Required action:
Only the lines below, from the one with "Reviewer: The authors" through the one with "feature,value,unit", are to be written out, exactly.

************

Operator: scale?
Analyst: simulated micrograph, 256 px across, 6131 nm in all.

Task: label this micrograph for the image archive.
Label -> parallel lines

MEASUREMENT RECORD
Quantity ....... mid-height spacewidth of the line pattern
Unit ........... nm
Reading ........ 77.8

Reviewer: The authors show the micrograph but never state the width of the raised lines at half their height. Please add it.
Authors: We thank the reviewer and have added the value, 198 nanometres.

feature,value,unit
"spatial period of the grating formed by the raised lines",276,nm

************

Written response:
Reviewer: The authors show the micrograph but never state the width of the raised lines at half their height. Please add it.
Authors: We thank the reviewer and have added the value, 198 nanometres.

feature,value,unit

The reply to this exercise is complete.